**DATASET CONTENT:**
§ §

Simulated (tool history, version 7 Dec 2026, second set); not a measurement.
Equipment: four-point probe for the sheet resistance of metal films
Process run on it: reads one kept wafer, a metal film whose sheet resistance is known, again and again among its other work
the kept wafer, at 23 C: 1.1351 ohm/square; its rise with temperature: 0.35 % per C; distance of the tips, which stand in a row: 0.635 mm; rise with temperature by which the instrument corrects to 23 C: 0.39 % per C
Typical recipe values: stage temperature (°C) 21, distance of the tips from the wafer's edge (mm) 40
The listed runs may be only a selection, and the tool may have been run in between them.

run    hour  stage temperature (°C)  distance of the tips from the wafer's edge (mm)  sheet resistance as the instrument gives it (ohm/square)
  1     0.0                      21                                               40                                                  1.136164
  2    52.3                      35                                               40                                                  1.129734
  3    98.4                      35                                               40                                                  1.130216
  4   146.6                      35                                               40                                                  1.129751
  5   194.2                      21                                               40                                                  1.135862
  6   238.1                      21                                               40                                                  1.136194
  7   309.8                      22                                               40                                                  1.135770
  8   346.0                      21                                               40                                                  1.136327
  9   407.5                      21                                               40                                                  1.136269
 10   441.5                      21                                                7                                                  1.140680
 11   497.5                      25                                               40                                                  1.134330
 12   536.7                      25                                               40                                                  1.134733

§ §

**TASK ITEM:**
The complete set of entries above must be reproduced verbatim.

**REPLY:**
Simulated (tool history, version 7 Dec 2026, second set); not a measurement.
Equipment: four-point probe for the sheet resistance of metal films
Process run on it: reads one kept wafer, a metal film whose sheet resistance is known, again and again among its other work
the kept wafer, at 23 C: 1.1351 ohm/square; its rise with temperature: 0.35 % per C; distance of the tips, which stand in a row: 0.635 mm; rise with temperature by which the instrument corrects to 23 C: 0.39 % per C
Typical recipe values: stage temperature (°C) 21, distance of the tips from the wafer's edge (mm) 40
The listed runs may be only a selection, and the tool may have been run in between them.

run    hour  stage temperature (°C)  distance of the tips from the wafer's edge (mm)  sheet resistance as the instrument gives it (ohm/square)
  1     0.0                      21                                               40                                                  1.136164
  2    52.3                      35                                               40                                                  1.129734
  3    98.4                      35                                               40                                                  1.130216
  4   146.6                      35                                               40                                                  1.129751
  5   194.2                      21                                               40                                                  1.135862
  6   238.1                      21                                               40                                                  1.136194
  7   309.8                      22                                               40                                                  1.135770
  8   346.0                      21                                               40                                                  1.136327
  9   407.5                      21                                               40                                                  1.136269
 10   441.5                      21                                                7                                                  1.140680
 11   497.5                      25                                               40                                                  1.134330
 12   536.7                      25                                               40                                                  1.134733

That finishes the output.